● ● ● ●

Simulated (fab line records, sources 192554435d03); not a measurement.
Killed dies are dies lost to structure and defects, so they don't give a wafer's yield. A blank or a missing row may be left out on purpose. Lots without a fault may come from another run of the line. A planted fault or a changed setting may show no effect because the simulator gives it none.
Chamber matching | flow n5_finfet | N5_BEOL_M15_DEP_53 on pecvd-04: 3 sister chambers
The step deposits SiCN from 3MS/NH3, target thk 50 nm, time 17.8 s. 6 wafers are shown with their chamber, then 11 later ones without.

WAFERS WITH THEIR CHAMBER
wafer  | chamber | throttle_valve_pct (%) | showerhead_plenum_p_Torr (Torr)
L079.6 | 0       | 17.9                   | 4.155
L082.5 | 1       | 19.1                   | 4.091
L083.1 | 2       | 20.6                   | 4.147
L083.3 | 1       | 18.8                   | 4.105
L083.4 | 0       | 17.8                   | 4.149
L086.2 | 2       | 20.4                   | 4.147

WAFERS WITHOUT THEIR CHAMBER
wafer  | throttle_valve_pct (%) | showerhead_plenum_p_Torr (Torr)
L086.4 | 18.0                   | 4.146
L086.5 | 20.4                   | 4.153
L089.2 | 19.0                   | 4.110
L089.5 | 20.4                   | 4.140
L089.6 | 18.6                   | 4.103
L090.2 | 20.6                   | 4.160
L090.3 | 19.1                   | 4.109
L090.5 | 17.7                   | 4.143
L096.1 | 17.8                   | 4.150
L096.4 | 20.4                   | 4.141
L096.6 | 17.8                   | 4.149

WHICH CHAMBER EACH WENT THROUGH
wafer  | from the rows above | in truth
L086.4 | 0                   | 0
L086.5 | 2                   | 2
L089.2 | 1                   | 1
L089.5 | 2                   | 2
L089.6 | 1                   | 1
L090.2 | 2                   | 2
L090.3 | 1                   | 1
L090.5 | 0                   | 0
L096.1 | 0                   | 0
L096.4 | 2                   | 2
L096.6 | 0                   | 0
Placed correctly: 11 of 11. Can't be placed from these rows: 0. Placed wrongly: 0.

● ● ● ●

» **Assignment**
Could you set down, exactly as written, the lines above between the one holding "The step deposits" and the one holding "WHICH CHAMBER EACH WENT THROUGH", inclusive, and nothing more?

» **Expected answer**
The step deposits SiCN from 3MS/NH3, target thk 50 nm, time 17.8 s. 6 wafers are shown with their chamber, then 11 later ones without.

WAFERS WITH THEIR CHAMBER
wafer  | chamber | throttle_valve_pct (%) | showerhead_plenum_p_Torr (Torr)
L079.6 | 0       | 17.9                   | 4.155
L082.5 | 1       | 19.1                   | 4.091
L083.1 | 2       | 20.6                   | 4.147
L083.3 | 1       | 18.8                   | 4.105
L083.4 | 0       | 17.8                   | 4.149
L086.2 | 2       | 20.4                   | 4.147

WAFERS WITHOUT THEIR CHAMBER
wafer  | throttle_valve_pct (%) | showerhead_plenum_p_Torr (Torr)
L086.4 | 18.0                   | 4.146
L086.5 | 20.4                   | 4.153
L089.2 | 19.0                   | 4.110
L089.5 | 20.4                   | 4.140
L089.6 | 18.6                   | 4.103
L090.2 | 20.6                   | 4.160
L090.3 | 19.1                   | 4.109
L090.5 | 17.7                   | 4.143
L096.1 | 17.8                   | 4.150
L096.4 | 20.4                   | 4.141
L096.6 | 17.8                   | 4.149

WHICH CHAMBER EACH WENT THROUGH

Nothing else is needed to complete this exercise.